▸ Supplied material:
⁂
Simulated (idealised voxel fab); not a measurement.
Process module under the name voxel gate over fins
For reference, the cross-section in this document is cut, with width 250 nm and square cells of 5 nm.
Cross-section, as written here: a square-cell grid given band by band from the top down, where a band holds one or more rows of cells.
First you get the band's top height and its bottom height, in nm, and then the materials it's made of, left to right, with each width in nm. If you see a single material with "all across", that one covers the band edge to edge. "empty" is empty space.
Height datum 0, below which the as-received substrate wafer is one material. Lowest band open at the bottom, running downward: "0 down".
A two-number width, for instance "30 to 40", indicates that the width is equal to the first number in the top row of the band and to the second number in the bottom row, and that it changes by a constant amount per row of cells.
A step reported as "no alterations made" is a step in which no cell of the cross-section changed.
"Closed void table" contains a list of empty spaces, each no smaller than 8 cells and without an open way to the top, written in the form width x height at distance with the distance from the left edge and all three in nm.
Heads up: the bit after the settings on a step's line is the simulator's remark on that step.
⁂

Could you retype the entire listing exactly?

▸ Exercise solution:
Simulated (idealised voxel fab); not a measurement.
Process module under the name voxel gate over fins
For reference, the cross-section in this document is cut, with width 250 nm and square cells of 5 nm.
Cross-section, as written here: a square-cell grid given band by band from the top down, where a band holds one or more rows of cells.
First you get the band's top height and its bottom height, in nm, and then the materials it's made of, left to right, with each width in nm. If you see a single material with "all across", that one covers the band edge to edge. "empty" is empty space.
Height datum 0, below which the as-received substrate wafer is one material. Lowest band open at the bottom, running downward: "0 down".
A two-number width, for instance "30 to 40", indicates that the width is equal to the first number in the top row of the band and to the second number in the bottom row, and that it changes by a constant amount per row of cells.
A step reported as "no alterations made" is a step in which no cell of the cross-section changed.
"Closed void table" contains a list of empty spaces, each no smaller than 8 cells and without an open way to the top, written in the form width x height at distance with the distance from the left edge and all three in nm.
Heads up: the bit after the settings on a step's line is the simulator's remark on that step.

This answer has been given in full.